** Data for review **
+---+

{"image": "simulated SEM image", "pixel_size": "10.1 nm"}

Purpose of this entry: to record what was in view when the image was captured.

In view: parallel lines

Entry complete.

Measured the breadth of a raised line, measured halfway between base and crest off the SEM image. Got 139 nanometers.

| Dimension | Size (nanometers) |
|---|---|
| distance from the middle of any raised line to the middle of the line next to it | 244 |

+---+

** Brief **
Extract exactly the leading lines of the data, stopping at and including the line with "Measured the breadth".

** Task solution **
{"image": "simulated SEM image", "pixel_size": "10.1 nm"}

Purpose of this entry: to record what was in view when the image was captured.

In view: parallel lines

Entry complete.

Measured the breadth of a raised line, measured halfway between base and crest off the SEM image. Got 139 nanometers.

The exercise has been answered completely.